▶ **Work instruction**:
Using the data beneath this instruction, retype only the lines from the one that contains "45 to 30: resist" down to the one that contains "35 to 30: air", both included, exactly as they appear.

▶ **Entries supplied**:
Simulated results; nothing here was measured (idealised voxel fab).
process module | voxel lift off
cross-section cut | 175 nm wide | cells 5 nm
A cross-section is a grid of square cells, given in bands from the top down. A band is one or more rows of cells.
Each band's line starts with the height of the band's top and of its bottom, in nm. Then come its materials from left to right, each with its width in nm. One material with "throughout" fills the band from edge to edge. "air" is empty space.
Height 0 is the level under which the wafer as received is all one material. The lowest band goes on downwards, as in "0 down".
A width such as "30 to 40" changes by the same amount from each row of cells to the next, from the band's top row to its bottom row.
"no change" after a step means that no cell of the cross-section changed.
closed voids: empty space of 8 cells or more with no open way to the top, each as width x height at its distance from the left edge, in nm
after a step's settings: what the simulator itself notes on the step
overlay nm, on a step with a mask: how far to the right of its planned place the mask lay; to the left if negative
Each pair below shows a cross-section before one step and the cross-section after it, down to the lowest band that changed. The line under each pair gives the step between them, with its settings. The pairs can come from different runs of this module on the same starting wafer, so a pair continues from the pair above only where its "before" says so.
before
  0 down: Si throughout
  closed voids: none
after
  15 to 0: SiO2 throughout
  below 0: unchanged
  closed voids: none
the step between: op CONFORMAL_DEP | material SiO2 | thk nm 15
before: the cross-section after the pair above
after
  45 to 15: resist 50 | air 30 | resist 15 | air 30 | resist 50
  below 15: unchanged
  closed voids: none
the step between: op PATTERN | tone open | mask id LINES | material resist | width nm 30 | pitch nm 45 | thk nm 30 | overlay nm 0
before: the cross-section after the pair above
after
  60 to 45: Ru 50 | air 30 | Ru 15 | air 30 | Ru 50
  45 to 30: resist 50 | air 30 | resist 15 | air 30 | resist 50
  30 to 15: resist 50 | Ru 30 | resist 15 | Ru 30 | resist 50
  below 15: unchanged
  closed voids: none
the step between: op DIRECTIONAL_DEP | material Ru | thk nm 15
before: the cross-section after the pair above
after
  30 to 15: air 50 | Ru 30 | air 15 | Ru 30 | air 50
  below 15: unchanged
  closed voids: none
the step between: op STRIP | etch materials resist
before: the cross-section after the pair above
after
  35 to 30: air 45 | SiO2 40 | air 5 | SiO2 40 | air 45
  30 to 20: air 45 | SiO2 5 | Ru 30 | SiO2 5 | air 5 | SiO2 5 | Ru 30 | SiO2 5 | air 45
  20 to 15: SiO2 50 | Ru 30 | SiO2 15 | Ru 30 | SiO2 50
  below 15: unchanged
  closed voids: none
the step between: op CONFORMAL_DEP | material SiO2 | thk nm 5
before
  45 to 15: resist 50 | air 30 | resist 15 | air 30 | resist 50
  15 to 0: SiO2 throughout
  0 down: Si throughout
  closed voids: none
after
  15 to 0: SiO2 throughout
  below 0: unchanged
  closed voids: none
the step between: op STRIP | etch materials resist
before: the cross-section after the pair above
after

▶ **Solution**:
  45 to 30: resist 50 | air 30 | resist 15 | air 30 | resist 50
  30 to 15: resist 50 | Ru 30 | resist 15 | Ru 30 | resist 50
  below 15: unchanged
  closed voids: none
the step between: op DIRECTIONAL_DEP | material Ru | thk nm 15
before: the cross-section after the pair above
after
  30 to 15: air 50 | Ru 30 | air 15 | Ru 30 | air 50
  below 15: unchanged
  closed voids: none
the step between: op STRIP | etch materials resist
before: the cross-section after the pair above
after
  35 to 30: air 45 | SiO2 40 | air 5 | SiO2 40 | air 45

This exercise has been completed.